(Extracted material):
+++

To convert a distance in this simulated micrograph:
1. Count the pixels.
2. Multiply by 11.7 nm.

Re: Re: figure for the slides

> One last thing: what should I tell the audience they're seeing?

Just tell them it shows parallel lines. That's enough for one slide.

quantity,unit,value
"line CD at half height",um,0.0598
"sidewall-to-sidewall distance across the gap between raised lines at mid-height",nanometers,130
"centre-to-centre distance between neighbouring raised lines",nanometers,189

+++

(Task item):
Everything from the first line of the records above through the line containing "Just tell them" should be restated word for word; leave out all other lines.

(Answer box):
To convert a distance in this simulated micrograph:
1. Count the pixels.
2. Multiply by 11.7 nm.

Re: Re: figure for the slides

> One last thing: what should I tell the audience they're seeing?

Just tell them it shows parallel lines. That's enough for one slide.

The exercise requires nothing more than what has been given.